■ **GIVEN RECORDS**
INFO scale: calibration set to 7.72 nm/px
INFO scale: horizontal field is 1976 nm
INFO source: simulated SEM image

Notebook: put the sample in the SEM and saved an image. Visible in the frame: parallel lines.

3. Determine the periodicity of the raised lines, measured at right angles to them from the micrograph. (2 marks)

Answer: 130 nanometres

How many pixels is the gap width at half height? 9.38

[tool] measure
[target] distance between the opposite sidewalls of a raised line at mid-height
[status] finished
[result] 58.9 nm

■ **EXERCISE**
Print the material above verbatim, first line through the line containing "[status] finished", both included.

■ **EXERCISE OUTPUT**
INFO scale: calibration set to 7.72 nm/px
INFO scale: horizontal field is 1976 nm
INFO source: simulated SEM image

Notebook: put the sample in the SEM and saved an image. Visible in the frame: parallel lines.

3. Determine the periodicity of the raised lines, measured at right angles to them from the micrograph. (2 marks)

Answer: 130 nanometres

How many pixels is the gap width at half height? 9.38

[tool] measure
[target] distance between the opposite sidewalls of a raised line at mid-height
[status] finished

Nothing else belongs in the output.